▶ _Data shown_
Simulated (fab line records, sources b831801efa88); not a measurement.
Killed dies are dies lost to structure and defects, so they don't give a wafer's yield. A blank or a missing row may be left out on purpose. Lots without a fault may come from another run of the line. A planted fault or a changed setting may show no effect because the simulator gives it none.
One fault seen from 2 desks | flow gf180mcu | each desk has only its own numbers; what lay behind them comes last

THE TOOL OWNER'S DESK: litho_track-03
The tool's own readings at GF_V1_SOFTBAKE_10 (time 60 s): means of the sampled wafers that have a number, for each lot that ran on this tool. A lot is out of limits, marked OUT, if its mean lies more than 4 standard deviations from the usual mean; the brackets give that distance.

▶ _Work task_
Restate the data verbatim through the "Killed dies are" line.

▶ _Written response_
Simulated (fab line records, sources b831801efa88); not a measurement.
Killed dies are dies lost to structure and defects, so they don't give a wafer's yield. A blank or a missing row may be left out on purpose. Lots without a fault may come from another run of the line. A planted fault or a changed setting may show no effect because the simulator gives it none.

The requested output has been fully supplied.